> [ACTIVITY] Beginning with the very first line, please reproduce the entries exactly through the line containing "in A: 589.7".

> [DATA UNDER STUDY]
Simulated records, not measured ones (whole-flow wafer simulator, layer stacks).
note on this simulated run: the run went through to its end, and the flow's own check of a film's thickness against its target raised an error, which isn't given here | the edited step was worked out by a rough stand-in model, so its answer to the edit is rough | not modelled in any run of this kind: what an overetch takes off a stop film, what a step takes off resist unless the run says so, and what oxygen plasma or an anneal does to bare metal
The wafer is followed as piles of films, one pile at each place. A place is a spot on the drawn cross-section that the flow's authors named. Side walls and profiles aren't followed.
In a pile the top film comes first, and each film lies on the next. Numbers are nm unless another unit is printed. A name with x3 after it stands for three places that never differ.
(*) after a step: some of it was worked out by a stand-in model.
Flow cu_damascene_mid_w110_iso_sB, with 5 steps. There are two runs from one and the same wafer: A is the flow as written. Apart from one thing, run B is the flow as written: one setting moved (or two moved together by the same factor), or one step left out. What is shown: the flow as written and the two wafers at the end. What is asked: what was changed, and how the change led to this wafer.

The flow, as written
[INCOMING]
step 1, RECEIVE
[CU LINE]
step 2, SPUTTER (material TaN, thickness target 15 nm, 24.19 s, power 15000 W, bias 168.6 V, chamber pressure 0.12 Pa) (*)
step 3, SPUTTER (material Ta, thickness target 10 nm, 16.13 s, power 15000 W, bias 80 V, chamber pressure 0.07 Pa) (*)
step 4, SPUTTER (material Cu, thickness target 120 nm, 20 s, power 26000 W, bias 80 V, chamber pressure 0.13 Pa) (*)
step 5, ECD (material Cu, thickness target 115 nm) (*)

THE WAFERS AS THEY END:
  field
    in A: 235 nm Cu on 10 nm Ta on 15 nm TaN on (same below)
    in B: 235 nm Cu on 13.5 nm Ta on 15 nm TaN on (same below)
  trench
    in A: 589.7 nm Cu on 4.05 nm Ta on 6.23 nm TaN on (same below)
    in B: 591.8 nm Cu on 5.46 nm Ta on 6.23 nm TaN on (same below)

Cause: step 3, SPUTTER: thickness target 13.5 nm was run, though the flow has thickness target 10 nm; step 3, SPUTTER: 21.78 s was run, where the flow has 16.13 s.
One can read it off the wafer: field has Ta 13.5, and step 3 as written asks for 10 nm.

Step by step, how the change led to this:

> [ANSWER BOX]
Simulated records, not measured ones (whole-flow wafer simulator, layer stacks).
note on this simulated run: the run went through to its end, and the flow's own check of a film's thickness against its target raised an error, which isn't given here | the edited step was worked out by a rough stand-in model, so its answer to the edit is rough | not modelled in any run of this kind: what an overetch takes off a stop film, what a step takes off resist unless the run says so, and what oxygen plasma or an anneal does to bare metal
The wafer is followed as piles of films, one pile at each place. A place is a spot on the drawn cross-section that the flow's authors named. Side walls and profiles aren't followed.
In a pile the top film comes first, and each film lies on the next. Numbers are nm unless another unit is printed. A name with x3 after it stands for three places that never differ.
(*) after a step: some of it was worked out by a stand-in model.
Flow cu_damascene_mid_w110_iso_sB, with 5 steps. There are two runs from one and the same wafer: A is the flow as written. Apart from one thing, run B is the flow as written: one setting moved (or two moved together by the same factor), or one step left out. What is shown: the flow as written and the two wafers at the end. What is asked: what was changed, and how the change led to this wafer.

The flow, as written
[INCOMING]
step 1, RECEIVE
[CU LINE]
step 2, SPUTTER (material TaN, thickness target 15 nm, 24.19 s, power 15000 W, bias 168.6 V, chamber pressure 0.12 Pa) (*)
step 3, SPUTTER (material Ta, thickness target 10 nm, 16.13 s, power 15000 W, bias 80 V, chamber pressure 0.07 Pa) (*)
step 4, SPUTTER (material Cu, thickness target 120 nm, 20 s, power 26000 W, bias 80 V, chamber pressure 0.13 Pa) (*)
step 5, ECD (material Cu, thickness target 115 nm) (*)

THE WAFERS AS THEY END:
  field
    in A: 235 nm Cu on 10 nm Ta on 15 nm TaN on (same below)
    in B: 235 nm Cu on 13.5 nm Ta on 15 nm TaN on (same below)
  trench
    in A: 589.7 nm Cu on 4.05 nm Ta on 6.23 nm TaN on (same below)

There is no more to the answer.